* * * * * * *

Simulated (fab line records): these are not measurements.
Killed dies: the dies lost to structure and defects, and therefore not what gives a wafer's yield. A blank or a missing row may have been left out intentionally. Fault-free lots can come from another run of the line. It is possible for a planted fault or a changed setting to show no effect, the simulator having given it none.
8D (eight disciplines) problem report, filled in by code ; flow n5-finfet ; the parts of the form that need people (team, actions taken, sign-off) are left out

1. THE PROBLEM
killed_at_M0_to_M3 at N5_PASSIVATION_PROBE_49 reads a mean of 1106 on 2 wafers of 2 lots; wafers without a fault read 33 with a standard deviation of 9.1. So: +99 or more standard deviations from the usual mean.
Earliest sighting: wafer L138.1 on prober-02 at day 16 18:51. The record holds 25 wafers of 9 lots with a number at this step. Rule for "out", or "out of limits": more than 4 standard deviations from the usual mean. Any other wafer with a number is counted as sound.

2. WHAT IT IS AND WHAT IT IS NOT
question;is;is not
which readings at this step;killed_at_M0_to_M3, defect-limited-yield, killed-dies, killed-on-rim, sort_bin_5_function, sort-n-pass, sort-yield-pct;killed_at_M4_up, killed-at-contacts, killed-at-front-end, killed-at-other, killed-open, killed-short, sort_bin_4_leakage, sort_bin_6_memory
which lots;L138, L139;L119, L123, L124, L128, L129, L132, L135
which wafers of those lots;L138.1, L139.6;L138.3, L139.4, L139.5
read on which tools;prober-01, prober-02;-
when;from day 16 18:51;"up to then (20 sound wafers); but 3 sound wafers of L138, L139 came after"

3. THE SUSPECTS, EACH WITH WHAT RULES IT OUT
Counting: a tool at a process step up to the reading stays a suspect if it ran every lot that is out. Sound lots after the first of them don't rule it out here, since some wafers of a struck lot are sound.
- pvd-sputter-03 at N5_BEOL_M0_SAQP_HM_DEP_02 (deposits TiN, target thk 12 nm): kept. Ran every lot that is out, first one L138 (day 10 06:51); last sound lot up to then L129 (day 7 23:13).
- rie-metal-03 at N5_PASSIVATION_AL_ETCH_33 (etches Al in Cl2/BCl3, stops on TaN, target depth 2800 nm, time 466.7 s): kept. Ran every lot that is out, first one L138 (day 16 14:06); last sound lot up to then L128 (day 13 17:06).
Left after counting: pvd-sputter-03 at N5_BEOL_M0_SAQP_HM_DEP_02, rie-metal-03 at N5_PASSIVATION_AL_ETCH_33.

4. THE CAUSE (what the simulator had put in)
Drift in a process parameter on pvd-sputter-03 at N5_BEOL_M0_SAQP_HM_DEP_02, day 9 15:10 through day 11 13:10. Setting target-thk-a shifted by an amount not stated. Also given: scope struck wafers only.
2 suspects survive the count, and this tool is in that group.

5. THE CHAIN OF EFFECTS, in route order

* * * * * * *

■ REQUIREMENT: Take from the material above the lines running from the one with "killed_at_M0_to_M3 at N5_PASSIVATION_PROBE_49" through the one with "which wafers of", and repeat them exactly, with nothing else.

■ EXPECTED ANSWER:
killed_at_M0_to_M3 at N5_PASSIVATION_PROBE_49 reads a mean of 1106 on 2 wafers of 2 lots; wafers without a fault read 33 with a standard deviation of 9.1. So: +99 or more standard deviations from the usual mean.
Earliest sighting: wafer L138.1 on prober-02 at day 16 18:51. The record holds 25 wafers of 9 lots with a number at this step. Rule for "out", or "out of limits": more than 4 standard deviations from the usual mean. Any other wafer with a number is counted as sound.

2. WHAT IT IS AND WHAT IT IS NOT
question;is;is not
which readings at this step;killed_at_M0_to_M3, defect-limited-yield, killed-dies, killed-on-rim, sort_bin_5_function, sort-n-pass, sort-yield-pct;killed_at_M4_up, killed-at-contacts, killed-at-front-end, killed-at-other, killed-open, killed-short, sort_bin_4_leakage, sort_bin_6_memory
which lots;L138, L139;L119, L123, L124, L128, L129, L132, L135
which wafers of those lots;L138.1, L139.6;L138.3, L139.4, L139.5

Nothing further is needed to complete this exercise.